» Dataset content
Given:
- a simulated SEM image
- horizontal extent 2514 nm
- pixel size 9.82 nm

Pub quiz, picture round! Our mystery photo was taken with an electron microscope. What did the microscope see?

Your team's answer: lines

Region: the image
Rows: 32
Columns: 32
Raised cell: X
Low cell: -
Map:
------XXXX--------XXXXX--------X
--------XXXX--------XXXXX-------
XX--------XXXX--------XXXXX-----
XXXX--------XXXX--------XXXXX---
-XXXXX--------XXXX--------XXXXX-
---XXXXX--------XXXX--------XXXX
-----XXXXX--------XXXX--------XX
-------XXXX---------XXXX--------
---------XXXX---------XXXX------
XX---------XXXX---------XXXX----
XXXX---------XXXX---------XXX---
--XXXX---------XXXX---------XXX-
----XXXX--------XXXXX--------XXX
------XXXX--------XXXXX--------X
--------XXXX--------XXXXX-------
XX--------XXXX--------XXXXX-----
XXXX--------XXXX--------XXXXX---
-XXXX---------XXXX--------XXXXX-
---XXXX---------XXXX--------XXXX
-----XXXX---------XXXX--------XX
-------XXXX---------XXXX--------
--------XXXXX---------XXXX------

» Task item
Looking back over the data above, restate word for word the lines that begin at the line with "- horizontal extent 2514 nm" and end at the line with "----XXXX--------XXXXX--------XXX", inclusive.

» Task solution
- horizontal extent 2514 nm
- pixel size 9.82 nm

Pub quiz, picture round! Our mystery photo was taken with an electron microscope. What did the microscope see?

Your team's answer: lines

Region: the image
Rows: 32
Columns: 32
Raised cell: X
Low cell: -
Map:
------XXXX--------XXXXX--------X
--------XXXX--------XXXXX-------
XX--------XXXX--------XXXXX-----
XXXX--------XXXX--------XXXXX---
-XXXXX--------XXXX--------XXXXX-
---XXXXX--------XXXX--------XXXX
-----XXXXX--------XXXX--------XX
-------XXXX---------XXXX--------
---------XXXX---------XXXX------
XX---------XXXX---------XXXX----
XXXX---------XXXX---------XXX---
--XXXX---------XXXX---------XXX-
----XXXX--------XXXXX--------XXX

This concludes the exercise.